> _LISTED ENTRIES_:
****************

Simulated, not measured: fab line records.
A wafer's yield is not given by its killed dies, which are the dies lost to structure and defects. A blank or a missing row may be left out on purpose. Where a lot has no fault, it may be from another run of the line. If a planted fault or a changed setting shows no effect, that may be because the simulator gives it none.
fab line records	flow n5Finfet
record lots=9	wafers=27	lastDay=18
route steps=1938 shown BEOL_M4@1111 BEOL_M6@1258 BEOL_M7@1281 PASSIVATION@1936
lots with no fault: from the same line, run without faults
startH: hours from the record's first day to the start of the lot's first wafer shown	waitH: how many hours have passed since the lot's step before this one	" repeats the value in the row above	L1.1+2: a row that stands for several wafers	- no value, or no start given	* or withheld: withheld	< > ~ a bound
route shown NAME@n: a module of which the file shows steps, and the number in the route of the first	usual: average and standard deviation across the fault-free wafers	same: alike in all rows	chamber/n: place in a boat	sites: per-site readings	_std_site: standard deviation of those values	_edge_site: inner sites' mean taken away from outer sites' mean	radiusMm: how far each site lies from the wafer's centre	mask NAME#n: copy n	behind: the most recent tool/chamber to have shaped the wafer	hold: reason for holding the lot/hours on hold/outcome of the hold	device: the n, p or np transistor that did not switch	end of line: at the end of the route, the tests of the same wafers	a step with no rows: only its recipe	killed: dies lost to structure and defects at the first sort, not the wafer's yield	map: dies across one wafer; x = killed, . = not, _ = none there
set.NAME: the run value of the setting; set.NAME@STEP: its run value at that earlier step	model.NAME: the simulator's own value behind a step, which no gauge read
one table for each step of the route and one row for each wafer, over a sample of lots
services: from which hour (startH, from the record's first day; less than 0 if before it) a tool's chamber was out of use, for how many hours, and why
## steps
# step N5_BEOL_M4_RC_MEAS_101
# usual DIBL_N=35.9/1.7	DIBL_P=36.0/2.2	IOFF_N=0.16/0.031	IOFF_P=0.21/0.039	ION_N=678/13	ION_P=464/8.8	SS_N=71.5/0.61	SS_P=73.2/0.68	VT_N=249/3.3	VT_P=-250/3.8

****************

Taking the material above, extract exactly and only the lines from the line with "route steps=1938 shown" to the line with "lots with no", inclusive of both.

route steps=1938 shown BEOL_M4@1111 BEOL_M6@1258 BEOL_M7@1281 PASSIVATION@1936
lots with no fault: from the same line, run without faults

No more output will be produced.